- [Supplied entries]
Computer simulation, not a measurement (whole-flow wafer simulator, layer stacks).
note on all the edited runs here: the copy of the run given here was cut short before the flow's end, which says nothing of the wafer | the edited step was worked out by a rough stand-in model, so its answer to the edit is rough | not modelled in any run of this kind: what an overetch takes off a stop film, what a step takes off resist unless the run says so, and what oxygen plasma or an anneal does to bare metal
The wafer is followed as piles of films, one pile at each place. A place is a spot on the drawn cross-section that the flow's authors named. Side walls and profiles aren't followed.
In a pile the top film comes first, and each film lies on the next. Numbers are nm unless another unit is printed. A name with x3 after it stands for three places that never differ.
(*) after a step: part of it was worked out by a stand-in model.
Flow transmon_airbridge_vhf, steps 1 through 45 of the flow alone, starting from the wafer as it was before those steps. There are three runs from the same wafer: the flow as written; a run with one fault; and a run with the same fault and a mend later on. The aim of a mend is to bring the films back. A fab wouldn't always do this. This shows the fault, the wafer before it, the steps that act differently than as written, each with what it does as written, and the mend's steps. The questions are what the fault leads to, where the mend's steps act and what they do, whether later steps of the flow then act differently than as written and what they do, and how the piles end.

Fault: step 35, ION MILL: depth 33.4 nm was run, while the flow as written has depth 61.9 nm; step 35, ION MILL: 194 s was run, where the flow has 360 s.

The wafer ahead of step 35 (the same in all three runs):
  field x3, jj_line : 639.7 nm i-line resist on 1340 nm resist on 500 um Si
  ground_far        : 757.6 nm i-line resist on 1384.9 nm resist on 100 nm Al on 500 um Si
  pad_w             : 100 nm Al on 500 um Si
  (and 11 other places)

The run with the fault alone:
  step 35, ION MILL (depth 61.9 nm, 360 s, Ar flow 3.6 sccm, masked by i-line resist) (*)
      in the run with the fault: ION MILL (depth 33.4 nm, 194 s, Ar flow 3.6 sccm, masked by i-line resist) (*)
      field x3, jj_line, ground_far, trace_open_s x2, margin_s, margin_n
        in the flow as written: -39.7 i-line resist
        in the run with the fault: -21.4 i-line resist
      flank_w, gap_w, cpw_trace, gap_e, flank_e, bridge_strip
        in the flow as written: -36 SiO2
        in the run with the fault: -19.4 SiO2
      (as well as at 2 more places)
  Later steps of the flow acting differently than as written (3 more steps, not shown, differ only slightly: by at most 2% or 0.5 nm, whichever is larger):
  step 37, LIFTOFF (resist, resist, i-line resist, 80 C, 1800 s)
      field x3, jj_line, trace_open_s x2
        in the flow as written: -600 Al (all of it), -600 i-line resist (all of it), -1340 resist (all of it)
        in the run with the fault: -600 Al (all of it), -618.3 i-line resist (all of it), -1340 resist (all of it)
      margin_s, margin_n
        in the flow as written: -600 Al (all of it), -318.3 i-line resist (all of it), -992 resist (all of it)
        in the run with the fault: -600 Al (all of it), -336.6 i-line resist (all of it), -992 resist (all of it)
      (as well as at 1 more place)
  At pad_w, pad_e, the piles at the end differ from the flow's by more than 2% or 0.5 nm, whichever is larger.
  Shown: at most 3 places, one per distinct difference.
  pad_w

- [Work order]
What are the lines, exactly as written above, from the line with "on 100 nm Al on 500 um Si" to the line with "step 35, ION MILL (depth", both included? Output only those.

- [Written reply]
  ground_far        : 757.6 nm i-line resist on 1384.9 nm resist on 100 nm Al on 500 um Si
  pad_w             : 100 nm Al on 500 um Si
  (and 11 other places)

The run with the fault alone:
  step 35, ION MILL (depth 61.9 nm, 360 s, Ar flow 3.6 sccm, masked by i-line resist) (*)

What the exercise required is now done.